**WORK ITEM:** Only the lines from the top of the data through the line with "X--XXXXX------XX" should be repeated, each exactly as written.

**GIVEN RECORDS:**
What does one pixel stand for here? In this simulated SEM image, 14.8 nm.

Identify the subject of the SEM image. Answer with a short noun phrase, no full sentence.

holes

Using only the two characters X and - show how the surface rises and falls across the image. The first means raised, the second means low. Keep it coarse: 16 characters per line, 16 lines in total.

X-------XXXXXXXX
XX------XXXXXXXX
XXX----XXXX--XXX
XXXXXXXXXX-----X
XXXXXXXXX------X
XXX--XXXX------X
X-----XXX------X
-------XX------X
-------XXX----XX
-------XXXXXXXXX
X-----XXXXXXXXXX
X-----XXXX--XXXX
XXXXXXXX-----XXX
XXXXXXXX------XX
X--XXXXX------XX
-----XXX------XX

**ANSWER SECTION:**
What does one pixel stand for here? In this simulated SEM image, 14.8 nm.

Identify the subject of the SEM image. Answer with a short noun phrase, no full sentence.

holes

Using only the two characters X and - show how the surface rises and falls across the image. The first means raised, the second means low. Keep it coarse: 16 characters per line, 16 lines in total.

X-------XXXXXXXX
XX------XXXXXXXX
XXX----XXXX--XXX
XXXXXXXXXX-----X
XXXXXXXXX------X
XXX--XXXX------X
X-----XXX------X
-------XX------X
-------XXX----XX
-------XXXXXXXXX
X-----XXXXXXXXXX
X-----XXXX--XXXX
XXXXXXXX-----XXX
XXXXXXXX------XX
X--XXXXX------XX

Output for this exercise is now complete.